* Extracted records:
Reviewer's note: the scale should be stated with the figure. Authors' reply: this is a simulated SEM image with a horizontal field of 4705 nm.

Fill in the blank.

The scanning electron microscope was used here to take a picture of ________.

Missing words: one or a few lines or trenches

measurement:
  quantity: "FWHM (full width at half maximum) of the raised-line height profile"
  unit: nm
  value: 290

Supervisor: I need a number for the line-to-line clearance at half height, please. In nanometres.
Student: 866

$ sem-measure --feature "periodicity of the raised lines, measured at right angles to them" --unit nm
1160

* Work request:
When you answer, repeat all of the material exactly as given.

* Exercise solution:
Reviewer's note: the scale should be stated with the figure. Authors' reply: this is a simulated SEM image with a horizontal field of 4705 nm.

Fill in the blank.

The scanning electron microscope was used here to take a picture of ________.

Missing words: one or a few lines or trenches

measurement:
  quantity: "FWHM (full width at half maximum) of the raised-line height profile"
  unit: nm
  value: 290

Supervisor: I need a number for the line-to-line clearance at half height, please. In nanometres.
Student: 866

$ sem-measure --feature "periodicity of the raised lines, measured at right angles to them" --unit nm
1160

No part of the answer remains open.